**Record excerpts:**
--- START ---

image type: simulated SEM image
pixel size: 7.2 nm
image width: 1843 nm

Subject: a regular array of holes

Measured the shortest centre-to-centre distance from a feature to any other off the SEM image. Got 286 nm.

--- END ---

**Work order:**
In the listing above, find the line with "image width: 1843 nm" and the line with "Subject: a regular array of holes", then reproduce both and every line between them exactly.

**Answer section:**
image width: 1843 nm

Subject: a regular array of holes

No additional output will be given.